=== EXERCISE ===
With both ends included, repeat exactly the lines of the entries below from the one containing "S6: Ar flow; sccm" down to the one containing "R1: mean etch", and no others.

=== INFORMATION GIVEN ===
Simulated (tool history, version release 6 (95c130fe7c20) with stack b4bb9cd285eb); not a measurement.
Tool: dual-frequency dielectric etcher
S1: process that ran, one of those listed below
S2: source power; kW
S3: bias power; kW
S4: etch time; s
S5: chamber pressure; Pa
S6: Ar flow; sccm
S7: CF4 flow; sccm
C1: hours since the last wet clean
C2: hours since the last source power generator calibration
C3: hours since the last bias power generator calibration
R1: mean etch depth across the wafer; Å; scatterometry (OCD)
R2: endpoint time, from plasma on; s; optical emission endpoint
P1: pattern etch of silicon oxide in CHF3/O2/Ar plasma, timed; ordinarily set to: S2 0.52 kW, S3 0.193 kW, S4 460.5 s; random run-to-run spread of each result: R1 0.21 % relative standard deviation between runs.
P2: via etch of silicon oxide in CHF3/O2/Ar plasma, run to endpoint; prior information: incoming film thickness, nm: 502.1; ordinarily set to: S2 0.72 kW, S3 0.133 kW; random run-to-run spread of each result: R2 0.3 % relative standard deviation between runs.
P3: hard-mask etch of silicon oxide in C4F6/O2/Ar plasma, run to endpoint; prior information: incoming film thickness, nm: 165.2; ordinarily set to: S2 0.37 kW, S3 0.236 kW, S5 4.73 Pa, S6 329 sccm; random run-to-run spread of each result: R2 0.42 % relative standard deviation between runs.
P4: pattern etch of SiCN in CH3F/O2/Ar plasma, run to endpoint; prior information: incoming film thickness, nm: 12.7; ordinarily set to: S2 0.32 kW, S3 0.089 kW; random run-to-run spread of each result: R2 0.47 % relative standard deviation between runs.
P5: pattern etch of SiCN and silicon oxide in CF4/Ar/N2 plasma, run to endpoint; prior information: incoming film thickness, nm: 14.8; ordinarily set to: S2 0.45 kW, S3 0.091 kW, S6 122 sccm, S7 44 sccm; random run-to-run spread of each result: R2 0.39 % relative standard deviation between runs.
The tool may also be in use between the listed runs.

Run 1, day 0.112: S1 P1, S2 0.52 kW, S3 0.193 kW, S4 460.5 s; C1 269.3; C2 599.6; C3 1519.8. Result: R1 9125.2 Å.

=== SOLUTION ===
S6: Ar flow; sccm
S7: CF4 flow; sccm
C1: hours since the last wet clean
C2: hours since the last source power generator calibration
C3: hours since the last bias power generator calibration
R1: mean etch depth across the wafer; Å; scatterometry (OCD)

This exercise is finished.